Transcribe the following entries word for word. End with the line where "Reviewer comment: The" appears.

+-------+

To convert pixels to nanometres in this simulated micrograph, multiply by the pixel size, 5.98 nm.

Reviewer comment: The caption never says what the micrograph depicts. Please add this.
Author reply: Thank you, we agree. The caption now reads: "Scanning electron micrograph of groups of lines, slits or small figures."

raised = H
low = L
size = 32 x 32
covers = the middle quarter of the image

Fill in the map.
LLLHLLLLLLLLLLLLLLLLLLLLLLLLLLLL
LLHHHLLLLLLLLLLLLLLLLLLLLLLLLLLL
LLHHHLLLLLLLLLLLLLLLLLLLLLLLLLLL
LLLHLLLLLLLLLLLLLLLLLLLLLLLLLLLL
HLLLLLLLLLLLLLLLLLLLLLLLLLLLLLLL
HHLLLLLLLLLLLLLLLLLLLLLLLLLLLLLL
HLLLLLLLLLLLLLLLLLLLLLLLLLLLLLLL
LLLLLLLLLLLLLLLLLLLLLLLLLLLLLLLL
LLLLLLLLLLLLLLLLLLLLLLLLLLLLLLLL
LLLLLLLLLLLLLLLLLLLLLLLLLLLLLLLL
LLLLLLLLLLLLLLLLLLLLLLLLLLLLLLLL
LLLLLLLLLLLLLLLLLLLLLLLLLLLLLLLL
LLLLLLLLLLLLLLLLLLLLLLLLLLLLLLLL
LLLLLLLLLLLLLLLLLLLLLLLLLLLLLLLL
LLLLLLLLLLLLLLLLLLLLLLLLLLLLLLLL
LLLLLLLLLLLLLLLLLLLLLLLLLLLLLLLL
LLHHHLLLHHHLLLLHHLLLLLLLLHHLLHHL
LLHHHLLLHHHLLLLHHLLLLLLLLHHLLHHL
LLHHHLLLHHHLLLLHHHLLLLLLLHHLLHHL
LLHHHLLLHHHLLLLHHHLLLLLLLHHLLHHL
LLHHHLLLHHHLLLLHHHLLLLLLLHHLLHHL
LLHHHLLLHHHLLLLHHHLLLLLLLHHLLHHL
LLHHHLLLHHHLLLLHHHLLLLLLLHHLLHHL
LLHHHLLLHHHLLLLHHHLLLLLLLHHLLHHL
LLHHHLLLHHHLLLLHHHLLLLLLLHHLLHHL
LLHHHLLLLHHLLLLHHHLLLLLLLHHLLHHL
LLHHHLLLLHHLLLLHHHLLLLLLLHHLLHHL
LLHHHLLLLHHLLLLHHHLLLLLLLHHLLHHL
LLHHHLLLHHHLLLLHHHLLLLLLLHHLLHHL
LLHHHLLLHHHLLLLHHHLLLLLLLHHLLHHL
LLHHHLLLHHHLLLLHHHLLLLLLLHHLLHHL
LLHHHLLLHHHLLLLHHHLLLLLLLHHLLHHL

+-------+

**Answer area**
To convert pixels to nanometres in this simulated micrograph, multiply by the pixel size, 5.98 nm.

Reviewer comment: The caption never says what the micrograph depicts. Please add this.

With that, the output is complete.